### WORK TASK
Every line from the one containing "Wafer-to-wafer difference: height" to the one containing "height nm 55;" in the records below, both included, must be set down exactly, and no other line.

### DATA EXTRACTS
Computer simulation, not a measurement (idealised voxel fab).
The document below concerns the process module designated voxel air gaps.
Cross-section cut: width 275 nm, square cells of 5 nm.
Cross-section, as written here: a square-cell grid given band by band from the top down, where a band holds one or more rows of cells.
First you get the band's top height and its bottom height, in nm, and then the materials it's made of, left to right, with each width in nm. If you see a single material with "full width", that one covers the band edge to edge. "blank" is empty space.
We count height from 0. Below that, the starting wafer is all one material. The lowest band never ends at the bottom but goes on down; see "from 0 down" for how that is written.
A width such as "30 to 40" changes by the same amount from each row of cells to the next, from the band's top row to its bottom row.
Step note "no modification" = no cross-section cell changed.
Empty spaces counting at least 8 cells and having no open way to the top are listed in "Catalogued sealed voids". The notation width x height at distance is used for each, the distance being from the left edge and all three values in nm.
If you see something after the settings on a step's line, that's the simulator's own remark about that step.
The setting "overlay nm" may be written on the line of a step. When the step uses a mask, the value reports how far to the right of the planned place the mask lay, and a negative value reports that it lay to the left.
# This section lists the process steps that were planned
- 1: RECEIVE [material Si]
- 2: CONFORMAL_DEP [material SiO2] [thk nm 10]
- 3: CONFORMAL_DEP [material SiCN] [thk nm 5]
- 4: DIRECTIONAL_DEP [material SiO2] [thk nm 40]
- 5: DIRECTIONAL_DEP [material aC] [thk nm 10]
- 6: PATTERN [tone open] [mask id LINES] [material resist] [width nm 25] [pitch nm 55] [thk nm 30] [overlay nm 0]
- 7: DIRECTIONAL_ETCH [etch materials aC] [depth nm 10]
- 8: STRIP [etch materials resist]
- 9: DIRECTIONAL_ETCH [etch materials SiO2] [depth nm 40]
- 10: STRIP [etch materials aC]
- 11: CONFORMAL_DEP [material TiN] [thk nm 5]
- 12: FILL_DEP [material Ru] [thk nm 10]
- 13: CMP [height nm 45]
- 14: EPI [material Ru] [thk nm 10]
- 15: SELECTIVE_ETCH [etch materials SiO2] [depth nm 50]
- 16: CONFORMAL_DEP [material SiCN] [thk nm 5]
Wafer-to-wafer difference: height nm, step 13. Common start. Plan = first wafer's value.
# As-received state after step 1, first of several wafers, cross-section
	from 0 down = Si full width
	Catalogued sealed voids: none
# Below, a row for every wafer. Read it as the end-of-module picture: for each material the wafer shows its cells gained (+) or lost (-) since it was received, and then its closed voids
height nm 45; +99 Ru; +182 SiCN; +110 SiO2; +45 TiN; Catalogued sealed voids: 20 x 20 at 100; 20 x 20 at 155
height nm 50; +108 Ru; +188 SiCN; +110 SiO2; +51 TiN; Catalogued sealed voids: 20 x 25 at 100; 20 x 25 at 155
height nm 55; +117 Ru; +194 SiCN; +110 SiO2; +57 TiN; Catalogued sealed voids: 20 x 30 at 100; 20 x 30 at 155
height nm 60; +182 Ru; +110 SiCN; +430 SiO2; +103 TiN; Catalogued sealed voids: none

### RESULT
Wafer-to-wafer difference: height nm, step 13. Common start. Plan = first wafer's value.
# As-received state after step 1, first of several wafers, cross-section
	from 0 down = Si full width
	Catalogued sealed voids: none
# Below, a row for every wafer. Read it as the end-of-module picture: for each material the wafer shows its cells gained (+) or lost (-) since it was received, and then its closed voids
height nm 45; +99 Ru; +182 SiCN; +110 SiO2; +45 TiN; Catalogued sealed voids: 20 x 20 at 100; 20 x 20 at 155
height nm 50; +108 Ru; +188 SiCN; +110 SiO2; +51 TiN; Catalogued sealed voids: 20 x 25 at 100; 20 x 25 at 155
height nm 55; +117 Ru; +194 SiCN; +110 SiO2; +57 TiN; Catalogued sealed voids: 20 x 30 at 100; 20 x 30 at 155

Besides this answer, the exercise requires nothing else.